■ Work task ■
Please copy exactly the lines that run from the start of the entries to the line containing "1;main subject of the picture;raised bodies", inclusive.

■ Entries supplied ■
━━━━━━━━━━

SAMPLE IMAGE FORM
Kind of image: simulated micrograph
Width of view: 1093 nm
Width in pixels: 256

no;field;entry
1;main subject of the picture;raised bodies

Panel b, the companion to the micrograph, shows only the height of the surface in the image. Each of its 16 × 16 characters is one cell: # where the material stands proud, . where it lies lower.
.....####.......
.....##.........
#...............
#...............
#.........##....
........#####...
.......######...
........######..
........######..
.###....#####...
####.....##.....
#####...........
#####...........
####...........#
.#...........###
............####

━━━━━━━━━━

■ Worked solution ■
SAMPLE IMAGE FORM
Kind of image: simulated micrograph
Width of view: 1093 nm
Width in pixels: 256

no;field;entry
1;main subject of the picture;raised bodies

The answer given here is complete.